++++ Given information

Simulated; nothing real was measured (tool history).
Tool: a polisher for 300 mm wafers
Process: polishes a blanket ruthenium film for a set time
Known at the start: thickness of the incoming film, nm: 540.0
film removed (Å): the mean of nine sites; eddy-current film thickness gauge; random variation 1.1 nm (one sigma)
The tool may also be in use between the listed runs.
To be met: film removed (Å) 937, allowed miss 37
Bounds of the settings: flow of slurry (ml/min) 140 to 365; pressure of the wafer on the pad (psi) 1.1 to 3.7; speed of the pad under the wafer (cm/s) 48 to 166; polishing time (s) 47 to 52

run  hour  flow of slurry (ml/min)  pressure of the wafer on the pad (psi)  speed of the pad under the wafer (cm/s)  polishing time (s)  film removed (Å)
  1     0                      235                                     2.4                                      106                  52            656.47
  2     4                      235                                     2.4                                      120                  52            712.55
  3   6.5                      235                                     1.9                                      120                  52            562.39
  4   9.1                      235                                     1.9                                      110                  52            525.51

++++++++

◆ **Assigned task**
Reproduce every entry above exactly as it was written.

◆ **Problem solution**
Simulated; nothing real was measured (tool history).
Tool: a polisher for 300 mm wafers
Process: polishes a blanket ruthenium film for a set time
Known at the start: thickness of the incoming film, nm: 540.0
film removed (Å): the mean of nine sites; eddy-current film thickness gauge; random variation 1.1 nm (one sigma)
The tool may also be in use between the listed runs.
To be met: film removed (Å) 937, allowed miss 37
Bounds of the settings: flow of slurry (ml/min) 140 to 365; pressure of the wafer on the pad (psi) 1.1 to 3.7; speed of the pad under the wafer (cm/s) 48 to 166; polishing time (s) 47 to 52

run  hour  flow of slurry (ml/min)  pressure of the wafer on the pad (psi)  speed of the pad under the wafer (cm/s)  polishing time (s)  film removed (Å)
  1     0                      235                                     2.4                                      106                  52            656.47
  2     4                      235                                     2.4                                      120                  52            712.55
  3   6.5                      235                                     1.9                                      120                  52            562.39
  4   9.1                      235                                     1.9                                      110                  52            525.51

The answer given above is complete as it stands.